When you write out the material, keep every line exactly as it is.

════════════════

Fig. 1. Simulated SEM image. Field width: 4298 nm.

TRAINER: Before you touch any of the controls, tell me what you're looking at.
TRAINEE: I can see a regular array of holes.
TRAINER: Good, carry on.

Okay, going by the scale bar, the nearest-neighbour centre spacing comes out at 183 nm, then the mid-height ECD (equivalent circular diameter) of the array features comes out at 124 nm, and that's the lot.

════════════════

- **WRITTEN REPLY**
Fig. 1. Simulated SEM image. Field width: 4298 nm.

TRAINER: Before you touch any of the controls, tell me what you're looking at.
TRAINEE: I can see a regular array of holes.
TRAINER: Good, carry on.

Okay, going by the scale bar, the nearest-neighbour centre spacing comes out at 183 nm, then the mid-height ECD (equivalent circular diameter) of the array features comes out at 124 nm, and that's the lot.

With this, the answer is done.